[EXERCISE DATA]
--- START ---

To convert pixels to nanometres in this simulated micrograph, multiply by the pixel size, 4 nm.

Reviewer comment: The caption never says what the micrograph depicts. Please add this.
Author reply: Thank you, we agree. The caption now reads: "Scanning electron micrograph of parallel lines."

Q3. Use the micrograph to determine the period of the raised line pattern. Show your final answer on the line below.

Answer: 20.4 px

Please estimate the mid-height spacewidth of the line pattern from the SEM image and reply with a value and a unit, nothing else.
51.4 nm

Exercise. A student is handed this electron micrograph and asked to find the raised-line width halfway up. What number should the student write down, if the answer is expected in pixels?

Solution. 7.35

--- END ---

Look at the material above and copy, word for word, its lines from the first through the one containing "Answer: 20.4 px".

To convert pixels to nanometres in this simulated micrograph, multiply by the pixel size, 4 nm.

Reviewer comment: The caption never says what the micrograph depicts. Please add this.
Author reply: Thank you, we agree. The caption now reads: "Scanning electron micrograph of parallel lines."

Q3. Use the micrograph to determine the period of the raised line pattern. Show your final answer on the line below.

Answer: 20.4 px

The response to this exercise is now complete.